» **Record excerpts**:
━━━━

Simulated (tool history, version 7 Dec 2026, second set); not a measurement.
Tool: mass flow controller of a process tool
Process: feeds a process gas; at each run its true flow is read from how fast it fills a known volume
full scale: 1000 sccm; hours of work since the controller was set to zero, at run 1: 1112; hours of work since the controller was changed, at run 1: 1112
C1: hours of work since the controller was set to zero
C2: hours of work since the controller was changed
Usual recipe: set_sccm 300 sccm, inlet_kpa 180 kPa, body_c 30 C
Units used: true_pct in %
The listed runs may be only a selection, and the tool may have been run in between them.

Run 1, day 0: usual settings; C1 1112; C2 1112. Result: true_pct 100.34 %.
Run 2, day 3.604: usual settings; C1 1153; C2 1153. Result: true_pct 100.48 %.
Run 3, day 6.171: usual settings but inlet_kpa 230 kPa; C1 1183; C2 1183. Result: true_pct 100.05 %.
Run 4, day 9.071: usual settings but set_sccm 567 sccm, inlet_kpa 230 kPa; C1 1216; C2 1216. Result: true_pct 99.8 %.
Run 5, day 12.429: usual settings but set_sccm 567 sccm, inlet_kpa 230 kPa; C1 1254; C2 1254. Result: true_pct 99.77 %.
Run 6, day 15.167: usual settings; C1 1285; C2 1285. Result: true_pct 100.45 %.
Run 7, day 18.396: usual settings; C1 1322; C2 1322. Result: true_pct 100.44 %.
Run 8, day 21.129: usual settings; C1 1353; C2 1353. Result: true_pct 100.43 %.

━━━━

» **Work instruction**: Would you please transcribe the records above in full and exactly?

» **Task response**:
Simulated (tool history, version 7 Dec 2026, second set); not a measurement.
Tool: mass flow controller of a process tool
Process: feeds a process gas; at each run its true flow is read from how fast it fills a known volume
full scale: 1000 sccm; hours of work since the controller was set to zero, at run 1: 1112; hours of work since the controller was changed, at run 1: 1112
C1: hours of work since the controller was set to zero
C2: hours of work since the controller was changed
Usual recipe: set_sccm 300 sccm, inlet_kpa 180 kPa, body_c 30 C
Units used: true_pct in %
The listed runs may be only a selection, and the tool may have been run in between them.

Run 1, day 0: usual settings; C1 1112; C2 1112. Result: true_pct 100.34 %.
Run 2, day 3.604: usual settings; C1 1153; C2 1153. Result: true_pct 100.48 %.
Run 3, day 6.171: usual settings but inlet_kpa 230 kPa; C1 1183; C2 1183. Result: true_pct 100.05 %.
Run 4, day 9.071: usual settings but set_sccm 567 sccm, inlet_kpa 230 kPa; C1 1216; C2 1216. Result: true_pct 99.8 %.
Run 5, day 12.429: usual settings but set_sccm 567 sccm, inlet_kpa 230 kPa; C1 1254; C2 1254. Result: true_pct 99.77 %.
Run 6, day 15.167: usual settings; C1 1285; C2 1285. Result: true_pct 100.45 %.
Run 7, day 18.396: usual settings; C1 1322; C2 1322. Result: true_pct 100.44 %.
Run 8, day 21.129: usual settings; C1 1353; C2 1353. Result: true_pct 100.43 %.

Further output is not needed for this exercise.